------------------------
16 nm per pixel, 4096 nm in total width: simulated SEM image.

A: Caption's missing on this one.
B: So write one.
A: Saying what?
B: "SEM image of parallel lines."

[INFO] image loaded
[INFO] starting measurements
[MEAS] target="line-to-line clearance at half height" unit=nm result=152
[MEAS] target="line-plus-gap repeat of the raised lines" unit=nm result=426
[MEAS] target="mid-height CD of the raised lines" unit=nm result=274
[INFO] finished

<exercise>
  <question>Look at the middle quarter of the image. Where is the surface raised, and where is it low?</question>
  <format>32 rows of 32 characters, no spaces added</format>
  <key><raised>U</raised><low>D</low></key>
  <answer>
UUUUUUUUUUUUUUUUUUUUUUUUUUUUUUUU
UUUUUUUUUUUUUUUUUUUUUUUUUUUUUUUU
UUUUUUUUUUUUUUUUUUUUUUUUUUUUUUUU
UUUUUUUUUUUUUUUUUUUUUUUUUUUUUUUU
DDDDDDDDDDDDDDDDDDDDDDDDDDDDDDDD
------------------------

Work task
Retype the records above from the very first line down to the line with "[INFO] finished", keeping both of those lines. Include nothing beyond them.

Worked solution
16 nm per pixel, 4096 nm in total width: simulated SEM image.

A: Caption's missing on this one.
B: So write one.
A: Saying what?
B: "SEM image of parallel lines."

[INFO] image loaded
[INFO] starting measurements
[MEAS] target="line-to-line clearance at half height" unit=nm result=152
[MEAS] target="line-plus-gap repeat of the raised lines" unit=nm result=426
[MEAS] target="mid-height CD of the raised lines" unit=nm result=274
[INFO] finished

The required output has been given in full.